EXERCISE » Can you output the records below exactly as they are written?

BEGIN INFORMATION PROVIDED

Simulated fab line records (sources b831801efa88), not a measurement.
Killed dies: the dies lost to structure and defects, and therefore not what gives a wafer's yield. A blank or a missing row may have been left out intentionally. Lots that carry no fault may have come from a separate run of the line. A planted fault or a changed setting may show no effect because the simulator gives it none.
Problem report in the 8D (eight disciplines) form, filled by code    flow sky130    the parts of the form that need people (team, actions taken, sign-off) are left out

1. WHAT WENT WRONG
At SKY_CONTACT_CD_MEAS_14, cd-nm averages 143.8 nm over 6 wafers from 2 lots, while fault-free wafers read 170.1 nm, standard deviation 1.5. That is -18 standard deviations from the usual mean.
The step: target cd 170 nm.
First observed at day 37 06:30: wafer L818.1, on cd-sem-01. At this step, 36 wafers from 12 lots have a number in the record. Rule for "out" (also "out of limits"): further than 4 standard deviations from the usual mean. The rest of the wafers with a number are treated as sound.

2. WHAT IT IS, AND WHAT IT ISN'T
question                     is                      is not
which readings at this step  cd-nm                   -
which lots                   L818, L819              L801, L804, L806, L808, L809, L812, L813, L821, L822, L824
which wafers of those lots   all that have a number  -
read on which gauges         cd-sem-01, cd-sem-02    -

END INFORMATION PROVIDED

YOUR SOLUTION »
Simulated fab line records (sources b831801efa88), not a measurement.
Killed dies: the dies lost to structure and defects, and therefore not what gives a wafer's yield. A blank or a missing row may have been left out intentionally. Lots that carry no fault may have come from a separate run of the line. A planted fault or a changed setting may show no effect because the simulator gives it none.
Problem report in the 8D (eight disciplines) form, filled by code    flow sky130    the parts of the form that need people (team, actions taken, sign-off) are left out

1. WHAT WENT WRONG
At SKY_CONTACT_CD_MEAS_14, cd-nm averages 143.8 nm over 6 wafers from 2 lots, while fault-free wafers read 170.1 nm, standard deviation 1.5. That is -18 standard deviations from the usual mean.
The step: target cd 170 nm.
First observed at day 37 06:30: wafer L818.1, on cd-sem-01. At this step, 36 wafers from 12 lots have a number in the record. Rule for "out" (also "out of limits"): further than 4 standard deviations from the usual mean. The rest of the wafers with a number are treated as sound.

2. WHAT IT IS, AND WHAT IT ISN'T
question                     is                      is not
which readings at this step  cd-nm                   -
which lots                   L818, L819              L801, L804, L806, L808, L809, L812, L813, L821, L822, L824
which wafers of those lots   all that have a number  -
read on which gauges         cd-sem-01, cd-sem-02    -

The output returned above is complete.